### INFORMATION GIVEN
────────

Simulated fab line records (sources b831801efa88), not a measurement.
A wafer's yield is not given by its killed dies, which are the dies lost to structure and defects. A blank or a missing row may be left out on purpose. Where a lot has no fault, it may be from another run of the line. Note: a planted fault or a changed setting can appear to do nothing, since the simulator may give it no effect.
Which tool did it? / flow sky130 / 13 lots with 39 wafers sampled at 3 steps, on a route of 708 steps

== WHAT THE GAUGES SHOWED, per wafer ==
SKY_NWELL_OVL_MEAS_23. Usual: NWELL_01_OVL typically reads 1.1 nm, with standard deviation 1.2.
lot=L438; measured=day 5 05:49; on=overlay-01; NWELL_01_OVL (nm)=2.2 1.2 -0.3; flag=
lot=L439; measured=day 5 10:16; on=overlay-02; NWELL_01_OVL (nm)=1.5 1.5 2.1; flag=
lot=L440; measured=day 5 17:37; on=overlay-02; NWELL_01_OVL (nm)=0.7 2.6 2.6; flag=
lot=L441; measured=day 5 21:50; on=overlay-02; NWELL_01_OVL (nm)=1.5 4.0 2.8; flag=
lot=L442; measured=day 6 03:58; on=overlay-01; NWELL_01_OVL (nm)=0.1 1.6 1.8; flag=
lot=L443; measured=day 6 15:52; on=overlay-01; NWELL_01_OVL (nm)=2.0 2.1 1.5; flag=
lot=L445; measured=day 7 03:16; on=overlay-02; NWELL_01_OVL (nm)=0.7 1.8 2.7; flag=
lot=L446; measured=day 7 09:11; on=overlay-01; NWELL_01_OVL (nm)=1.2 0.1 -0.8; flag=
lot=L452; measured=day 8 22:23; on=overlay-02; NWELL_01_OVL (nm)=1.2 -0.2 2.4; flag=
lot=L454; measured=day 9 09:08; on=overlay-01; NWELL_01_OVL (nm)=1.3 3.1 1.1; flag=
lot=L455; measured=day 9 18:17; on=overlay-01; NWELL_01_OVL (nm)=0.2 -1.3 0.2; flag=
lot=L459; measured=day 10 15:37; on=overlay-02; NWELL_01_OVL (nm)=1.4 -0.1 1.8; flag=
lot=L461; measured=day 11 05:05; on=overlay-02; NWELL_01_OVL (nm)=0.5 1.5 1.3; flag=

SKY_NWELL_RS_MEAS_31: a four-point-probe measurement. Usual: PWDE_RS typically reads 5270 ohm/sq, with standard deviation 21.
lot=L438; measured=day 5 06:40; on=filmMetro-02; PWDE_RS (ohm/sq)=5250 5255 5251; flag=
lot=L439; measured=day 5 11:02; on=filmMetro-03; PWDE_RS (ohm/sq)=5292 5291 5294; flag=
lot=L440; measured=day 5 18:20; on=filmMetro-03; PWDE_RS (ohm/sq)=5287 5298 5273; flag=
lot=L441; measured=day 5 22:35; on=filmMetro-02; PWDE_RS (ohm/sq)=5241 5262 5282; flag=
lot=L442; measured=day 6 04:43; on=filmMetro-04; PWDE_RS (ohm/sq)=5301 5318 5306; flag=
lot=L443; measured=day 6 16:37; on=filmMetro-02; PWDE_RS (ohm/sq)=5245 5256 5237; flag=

────────

### ASSIGNED TASK
Lines after the one containing "lot=L446; measured=day 7" are not wanted; repeat exactly each line above from the first up to and including it.

### PROBLEM SOLUTION
Simulated fab line records (sources b831801efa88), not a measurement.
A wafer's yield is not given by its killed dies, which are the dies lost to structure and defects. A blank or a missing row may be left out on purpose. Where a lot has no fault, it may be from another run of the line. Note: a planted fault or a changed setting can appear to do nothing, since the simulator may give it no effect.
Which tool did it? / flow sky130 / 13 lots with 39 wafers sampled at 3 steps, on a route of 708 steps

== WHAT THE GAUGES SHOWED, per wafer ==
SKY_NWELL_OVL_MEAS_23. Usual: NWELL_01_OVL typically reads 1.1 nm, with standard deviation 1.2.
lot=L438; measured=day 5 05:49; on=overlay-01; NWELL_01_OVL (nm)=2.2 1.2 -0.3; flag=
lot=L439; measured=day 5 10:16; on=overlay-02; NWELL_01_OVL (nm)=1.5 1.5 2.1; flag=
lot=L440; measured=day 5 17:37; on=overlay-02; NWELL_01_OVL (nm)=0.7 2.6 2.6; flag=
lot=L441; measured=day 5 21:50; on=overlay-02; NWELL_01_OVL (nm)=1.5 4.0 2.8; flag=
lot=L442; measured=day 6 03:58; on=overlay-01; NWELL_01_OVL (nm)=0.1 1.6 1.8; flag=
lot=L443; measured=day 6 15:52; on=overlay-01; NWELL_01_OVL (nm)=2.0 2.1 1.5; flag=
lot=L445; measured=day 7 03:16; on=overlay-02; NWELL_01_OVL (nm)=0.7 1.8 2.7; flag=
lot=L446; measured=day 7 09:11; on=overlay-01; NWELL_01_OVL (nm)=1.2 0.1 -0.8; flag=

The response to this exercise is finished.